#### Task item
Look at the entries below and reproduce them exactly.

___ Extracted material ___

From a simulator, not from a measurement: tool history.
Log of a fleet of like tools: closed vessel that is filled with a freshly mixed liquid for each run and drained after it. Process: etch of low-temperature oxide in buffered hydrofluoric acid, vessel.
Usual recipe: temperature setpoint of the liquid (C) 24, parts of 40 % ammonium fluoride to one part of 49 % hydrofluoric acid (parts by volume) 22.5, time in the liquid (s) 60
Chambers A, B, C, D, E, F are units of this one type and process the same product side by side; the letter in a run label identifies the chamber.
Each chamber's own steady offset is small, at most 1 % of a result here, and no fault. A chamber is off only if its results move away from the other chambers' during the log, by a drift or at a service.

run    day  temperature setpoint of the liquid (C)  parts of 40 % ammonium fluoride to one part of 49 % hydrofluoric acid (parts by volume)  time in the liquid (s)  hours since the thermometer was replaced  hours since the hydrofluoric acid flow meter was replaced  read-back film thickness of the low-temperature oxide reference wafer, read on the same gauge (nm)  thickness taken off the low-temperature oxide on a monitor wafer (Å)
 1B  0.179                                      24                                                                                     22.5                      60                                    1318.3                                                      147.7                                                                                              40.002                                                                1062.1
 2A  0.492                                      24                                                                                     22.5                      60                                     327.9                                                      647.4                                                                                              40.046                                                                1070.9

___

#### Response
From a simulator, not from a measurement: tool history.
Log of a fleet of like tools: closed vessel that is filled with a freshly mixed liquid for each run and drained after it. Process: etch of low-temperature oxide in buffered hydrofluoric acid, vessel.
Usual recipe: temperature setpoint of the liquid (C) 24, parts of 40 % ammonium fluoride to one part of 49 % hydrofluoric acid (parts by volume) 22.5, time in the liquid (s) 60
Chambers A, B, C, D, E, F are units of this one type and process the same product side by side; the letter in a run label identifies the chamber.
Each chamber's own steady offset is small, at most 1 % of a result here, and no fault. A chamber is off only if its results move away from the other chambers' during the log, by a drift or at a service.

run    day  temperature setpoint of the liquid (C)  parts of 40 % ammonium fluoride to one part of 49 % hydrofluoric acid (parts by volume)  time in the liquid (s)  hours since the thermometer was replaced  hours since the hydrofluoric acid flow meter was replaced  read-back film thickness of the low-temperature oxide reference wafer, read on the same gauge (nm)  thickness taken off the low-temperature oxide on a monitor wafer (Å)
 1B  0.179                                      24                                                                                     22.5                      60                                    1318.3                                                      147.7                                                                                              40.002                                                                1062.1
 2A  0.492                                      24                                                                                     22.5                      60                                     327.9                                                      647.4                                                                                              40.046                                                                1070.9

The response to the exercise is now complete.